* **TASK ITEM**:
Copy out the entries below precisely; nothing is to be omitted.

++++++++++

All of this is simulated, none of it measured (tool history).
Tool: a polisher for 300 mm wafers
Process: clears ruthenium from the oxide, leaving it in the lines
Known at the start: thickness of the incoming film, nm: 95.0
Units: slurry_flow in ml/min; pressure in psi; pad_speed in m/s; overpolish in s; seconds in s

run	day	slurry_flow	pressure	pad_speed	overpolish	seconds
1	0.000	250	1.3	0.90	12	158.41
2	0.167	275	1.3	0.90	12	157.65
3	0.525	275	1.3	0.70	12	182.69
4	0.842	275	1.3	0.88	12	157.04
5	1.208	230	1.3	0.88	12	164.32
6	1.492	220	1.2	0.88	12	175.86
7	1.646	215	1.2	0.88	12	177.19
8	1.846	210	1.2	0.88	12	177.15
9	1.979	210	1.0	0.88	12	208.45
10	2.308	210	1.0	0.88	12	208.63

++++++++++

* **RESPONSE**:
All of this is simulated, none of it measured (tool history).
Tool: a polisher for 300 mm wafers
Process: clears ruthenium from the oxide, leaving it in the lines
Known at the start: thickness of the incoming film, nm: 95.0
Units: slurry_flow in ml/min; pressure in psi; pad_speed in m/s; overpolish in s; seconds in s

run	day	slurry_flow	pressure	pad_speed	overpolish	seconds
1	0.000	250	1.3	0.90	12	158.41
2	0.167	275	1.3	0.90	12	157.65
3	0.525	275	1.3	0.70	12	182.69
4	0.842	275	1.3	0.88	12	157.04
5	1.208	230	1.3	0.88	12	164.32
6	1.492	220	1.2	0.88	12	175.86
7	1.646	215	1.2	0.88	12	177.19
8	1.846	210	1.2	0.88	12	177.15
9	1.979	210	1.0	0.88	12	208.45
10	2.308	210	1.0	0.88	12	208.63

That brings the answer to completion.